Lines from the start of the data through the line containing "The tool may" must be given again exactly. Leave the others out.

Content starts
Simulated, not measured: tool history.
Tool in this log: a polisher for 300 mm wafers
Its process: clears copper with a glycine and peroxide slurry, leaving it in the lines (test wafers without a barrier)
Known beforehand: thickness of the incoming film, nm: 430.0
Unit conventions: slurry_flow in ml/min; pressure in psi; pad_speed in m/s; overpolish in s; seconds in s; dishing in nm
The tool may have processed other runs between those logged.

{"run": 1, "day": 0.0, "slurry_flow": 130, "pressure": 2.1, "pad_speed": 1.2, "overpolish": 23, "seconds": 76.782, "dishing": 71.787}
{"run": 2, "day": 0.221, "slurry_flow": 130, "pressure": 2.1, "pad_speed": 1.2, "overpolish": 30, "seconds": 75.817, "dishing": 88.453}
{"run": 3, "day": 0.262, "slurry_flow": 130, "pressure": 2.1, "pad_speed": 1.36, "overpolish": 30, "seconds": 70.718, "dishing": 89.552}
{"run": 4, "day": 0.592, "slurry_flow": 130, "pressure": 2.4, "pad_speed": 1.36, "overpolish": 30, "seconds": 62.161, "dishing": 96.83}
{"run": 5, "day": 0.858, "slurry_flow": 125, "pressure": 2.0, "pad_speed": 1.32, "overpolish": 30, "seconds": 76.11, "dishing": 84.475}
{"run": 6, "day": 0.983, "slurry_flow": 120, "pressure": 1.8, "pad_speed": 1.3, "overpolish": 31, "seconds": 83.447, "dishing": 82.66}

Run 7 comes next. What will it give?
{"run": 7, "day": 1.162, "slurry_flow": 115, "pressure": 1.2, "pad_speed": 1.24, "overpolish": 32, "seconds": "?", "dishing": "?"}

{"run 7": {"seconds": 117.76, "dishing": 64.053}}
Content ends

## EXPECTED ANSWER
Simulated, not measured: tool history.
Tool in this log: a polisher for 300 mm wafers
Its process: clears copper with a glycine and peroxide slurry, leaving it in the lines (test wafers without a barrier)
Known beforehand: thickness of the incoming film, nm: 430.0
Unit conventions: slurry_flow in ml/min; pressure in psi; pad_speed in m/s; overpolish in s; seconds in s; dishing in nm
The tool may have processed other runs between those logged.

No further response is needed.